» **WORK REQUEST**
Reproduce the records that follow exactly as they appear.

» **DATASET ENTRIES**
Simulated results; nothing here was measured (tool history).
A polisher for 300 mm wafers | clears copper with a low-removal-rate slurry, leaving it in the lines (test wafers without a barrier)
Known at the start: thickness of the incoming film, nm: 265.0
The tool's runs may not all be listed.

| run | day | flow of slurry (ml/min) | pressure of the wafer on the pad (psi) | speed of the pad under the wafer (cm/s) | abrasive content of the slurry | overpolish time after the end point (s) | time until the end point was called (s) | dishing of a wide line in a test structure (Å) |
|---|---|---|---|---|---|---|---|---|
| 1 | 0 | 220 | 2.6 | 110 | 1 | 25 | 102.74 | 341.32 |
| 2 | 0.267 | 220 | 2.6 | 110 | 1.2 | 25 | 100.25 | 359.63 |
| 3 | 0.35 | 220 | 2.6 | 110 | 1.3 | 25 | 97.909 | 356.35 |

» **WRITTEN RESPONSE**
Simulated results; nothing here was measured (tool history).
A polisher for 300 mm wafers | clears copper with a low-removal-rate slurry, leaving it in the lines (test wafers without a barrier)
Known at the start: thickness of the incoming film, nm: 265.0
The tool's runs may not all be listed.

| run | day | flow of slurry (ml/min) | pressure of the wafer on the pad (psi) | speed of the pad under the wafer (cm/s) | abrasive content of the slurry | overpolish time after the end point (s) | time until the end point was called (s) | dishing of a wide line in a test structure (Å) |
|---|---|---|---|---|---|---|---|---|
| 1 | 0 | 220 | 2.6 | 110 | 1 | 25 | 102.74 | 341.32 |
| 2 | 0.267 | 220 | 2.6 | 110 | 1.2 | 25 | 100.25 | 359.63 |
| 3 | 0.35 | 220 | 2.6 | 110 | 1.3 | 25 | 97.909 | 356.35 |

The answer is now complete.